[INFORMATION]
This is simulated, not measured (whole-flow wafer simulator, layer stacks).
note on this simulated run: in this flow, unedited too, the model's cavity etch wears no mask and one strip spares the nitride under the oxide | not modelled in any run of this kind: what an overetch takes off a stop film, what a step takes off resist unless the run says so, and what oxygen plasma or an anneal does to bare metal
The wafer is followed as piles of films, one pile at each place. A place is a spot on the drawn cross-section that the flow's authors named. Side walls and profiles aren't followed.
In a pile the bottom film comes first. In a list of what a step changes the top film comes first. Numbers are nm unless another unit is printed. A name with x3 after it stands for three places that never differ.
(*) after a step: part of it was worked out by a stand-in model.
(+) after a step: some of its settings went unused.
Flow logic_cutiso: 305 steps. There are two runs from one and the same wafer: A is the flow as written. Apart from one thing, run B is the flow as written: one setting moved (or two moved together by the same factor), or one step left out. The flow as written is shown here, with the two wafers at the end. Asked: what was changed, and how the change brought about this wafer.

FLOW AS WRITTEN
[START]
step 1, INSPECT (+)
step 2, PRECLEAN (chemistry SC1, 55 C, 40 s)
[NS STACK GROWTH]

[ASSIGNMENT]
Please, from the material above, copy only the lines from the line with "note on this" up to and including the line with "(*) after a", exactly as written.

[YOUR RESPONSE]
note on this simulated run: in this flow, unedited too, the model's cavity etch wears no mask and one strip spares the nitride under the oxide | not modelled in any run of this kind: what an overetch takes off a stop film, what a step takes off resist unless the run says so, and what oxygen plasma or an anneal does to bare metal
The wafer is followed as piles of films, one pile at each place. A place is a spot on the drawn cross-section that the flow's authors named. Side walls and profiles aren't followed.
In a pile the bottom film comes first. In a list of what a step changes the top film comes first. Numbers are nm unless another unit is printed. A name with x3 after it stands for three places that never differ.
(*) after a step: part of it was worked out by a stand-in model.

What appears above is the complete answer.